Record extracts.
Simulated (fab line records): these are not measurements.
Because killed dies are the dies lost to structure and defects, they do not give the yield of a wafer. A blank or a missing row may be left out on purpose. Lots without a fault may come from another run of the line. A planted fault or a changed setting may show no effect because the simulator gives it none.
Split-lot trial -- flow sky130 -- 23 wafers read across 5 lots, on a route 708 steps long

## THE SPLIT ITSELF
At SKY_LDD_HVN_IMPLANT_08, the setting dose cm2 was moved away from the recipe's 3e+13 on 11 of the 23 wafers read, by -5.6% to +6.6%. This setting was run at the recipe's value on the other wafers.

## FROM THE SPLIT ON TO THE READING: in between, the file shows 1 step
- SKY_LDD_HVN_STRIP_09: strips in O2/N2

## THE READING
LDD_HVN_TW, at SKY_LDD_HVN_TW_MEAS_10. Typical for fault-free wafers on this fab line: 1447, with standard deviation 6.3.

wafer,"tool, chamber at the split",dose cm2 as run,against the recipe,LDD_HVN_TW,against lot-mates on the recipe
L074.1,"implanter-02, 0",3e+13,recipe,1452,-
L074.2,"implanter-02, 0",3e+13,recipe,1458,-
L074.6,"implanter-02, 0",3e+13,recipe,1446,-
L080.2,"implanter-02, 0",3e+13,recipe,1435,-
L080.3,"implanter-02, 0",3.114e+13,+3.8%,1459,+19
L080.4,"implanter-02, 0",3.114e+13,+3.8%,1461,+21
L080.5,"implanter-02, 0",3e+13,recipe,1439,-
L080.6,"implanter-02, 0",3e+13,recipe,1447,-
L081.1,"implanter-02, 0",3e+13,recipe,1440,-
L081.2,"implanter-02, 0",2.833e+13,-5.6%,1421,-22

Activity. Of the lines above, output exactly those from the line bearing "At SKY_LDD_HVN_IMPLANT_08, the" through the line bearing "- SKY_LDD_HVN_STRIP_09: strips in O2/N2", inclusive.

Exercise response.
At SKY_LDD_HVN_IMPLANT_08, the setting dose cm2 was moved away from the recipe's 3e+13 on 11 of the 23 wafers read, by -5.6% to +6.6%. This setting was run at the recipe's value on the other wafers.

## FROM THE SPLIT ON TO THE READING: in between, the file shows 1 step
- SKY_LDD_HVN_STRIP_09: strips in O2/N2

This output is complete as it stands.